Supplied information
++++++++++

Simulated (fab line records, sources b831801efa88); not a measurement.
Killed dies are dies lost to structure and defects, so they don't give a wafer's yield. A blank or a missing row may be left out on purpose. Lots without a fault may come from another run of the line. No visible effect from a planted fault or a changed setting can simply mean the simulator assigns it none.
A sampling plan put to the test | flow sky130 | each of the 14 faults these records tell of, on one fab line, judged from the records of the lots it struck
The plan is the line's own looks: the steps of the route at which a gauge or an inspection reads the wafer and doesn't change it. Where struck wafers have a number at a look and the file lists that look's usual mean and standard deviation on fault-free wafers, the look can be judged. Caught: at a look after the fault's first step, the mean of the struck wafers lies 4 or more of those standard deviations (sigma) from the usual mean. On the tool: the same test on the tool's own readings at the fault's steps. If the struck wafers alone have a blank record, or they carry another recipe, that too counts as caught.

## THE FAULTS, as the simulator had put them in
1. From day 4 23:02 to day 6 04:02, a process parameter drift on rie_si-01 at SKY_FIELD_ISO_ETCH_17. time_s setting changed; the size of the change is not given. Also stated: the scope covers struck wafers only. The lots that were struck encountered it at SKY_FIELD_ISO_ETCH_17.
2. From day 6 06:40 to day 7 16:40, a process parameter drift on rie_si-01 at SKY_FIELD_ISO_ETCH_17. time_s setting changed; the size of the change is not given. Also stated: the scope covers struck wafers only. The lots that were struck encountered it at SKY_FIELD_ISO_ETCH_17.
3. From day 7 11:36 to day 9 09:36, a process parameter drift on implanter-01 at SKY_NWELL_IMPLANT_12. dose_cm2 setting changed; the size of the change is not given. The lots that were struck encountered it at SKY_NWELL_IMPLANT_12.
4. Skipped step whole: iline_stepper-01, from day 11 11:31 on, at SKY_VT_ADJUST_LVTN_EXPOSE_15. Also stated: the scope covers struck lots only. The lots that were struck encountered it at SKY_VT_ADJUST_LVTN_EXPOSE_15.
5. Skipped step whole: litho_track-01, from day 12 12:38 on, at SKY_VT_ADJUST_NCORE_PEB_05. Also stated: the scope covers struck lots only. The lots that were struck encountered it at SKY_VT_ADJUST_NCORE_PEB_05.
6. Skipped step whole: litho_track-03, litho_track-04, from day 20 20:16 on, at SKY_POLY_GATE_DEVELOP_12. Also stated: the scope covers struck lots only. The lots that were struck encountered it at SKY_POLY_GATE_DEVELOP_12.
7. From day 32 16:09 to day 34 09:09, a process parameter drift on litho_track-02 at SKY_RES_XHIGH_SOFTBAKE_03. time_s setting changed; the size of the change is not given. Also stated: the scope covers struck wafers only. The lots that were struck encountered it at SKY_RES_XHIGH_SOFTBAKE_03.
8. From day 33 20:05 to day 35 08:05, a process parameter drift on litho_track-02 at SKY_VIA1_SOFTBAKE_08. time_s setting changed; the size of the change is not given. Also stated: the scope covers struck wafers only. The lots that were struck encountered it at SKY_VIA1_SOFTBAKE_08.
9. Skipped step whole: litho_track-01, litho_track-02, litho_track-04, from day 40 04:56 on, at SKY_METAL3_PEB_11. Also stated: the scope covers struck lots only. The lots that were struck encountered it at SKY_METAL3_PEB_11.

++++++++++

Work item
Your reply is to repeat, unchanged, the lines above running from the one with "7. From day" up to and including the one with "8. From day".

Solution
7. From day 32 16:09 to day 34 09:09, a process parameter drift on litho_track-02 at SKY_RES_XHIGH_SOFTBAKE_03. time_s setting changed; the size of the change is not given. Also stated: the scope covers struck wafers only. The lots that were struck encountered it at SKY_RES_XHIGH_SOFTBAKE_03.
8. From day 33 20:05 to day 35 08:05, a process parameter drift on litho_track-02 at SKY_VIA1_SOFTBAKE_08. time_s setting changed; the size of the change is not given. Also stated: the scope covers struck wafers only. The lots that were struck encountered it at SKY_VIA1_SOFTBAKE_08.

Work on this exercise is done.